====
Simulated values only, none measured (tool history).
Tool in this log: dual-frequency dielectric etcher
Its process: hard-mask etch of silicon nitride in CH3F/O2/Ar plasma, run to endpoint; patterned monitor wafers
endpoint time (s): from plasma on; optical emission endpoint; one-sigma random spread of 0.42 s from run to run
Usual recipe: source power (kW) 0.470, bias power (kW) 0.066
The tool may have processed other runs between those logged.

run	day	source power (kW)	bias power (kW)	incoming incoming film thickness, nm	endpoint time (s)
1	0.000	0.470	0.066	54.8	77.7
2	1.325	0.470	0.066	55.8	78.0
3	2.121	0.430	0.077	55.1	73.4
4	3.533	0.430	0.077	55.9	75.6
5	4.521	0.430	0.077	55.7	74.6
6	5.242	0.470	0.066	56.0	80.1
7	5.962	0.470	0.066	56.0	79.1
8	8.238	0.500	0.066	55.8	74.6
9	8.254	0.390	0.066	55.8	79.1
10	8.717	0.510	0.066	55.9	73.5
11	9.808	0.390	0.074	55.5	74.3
====

Work request
Up to and including the line with "The tool may", please return the records exactly, beginning from their first line.

Response box
Simulated values only, none measured (tool history).
Tool in this log: dual-frequency dielectric etcher
Its process: hard-mask etch of silicon nitride in CH3F/O2/Ar plasma, run to endpoint; patterned monitor wafers
endpoint time (s): from plasma on; optical emission endpoint; one-sigma random spread of 0.42 s from run to run
Usual recipe: source power (kW) 0.470, bias power (kW) 0.066
The tool may have processed other runs between those logged.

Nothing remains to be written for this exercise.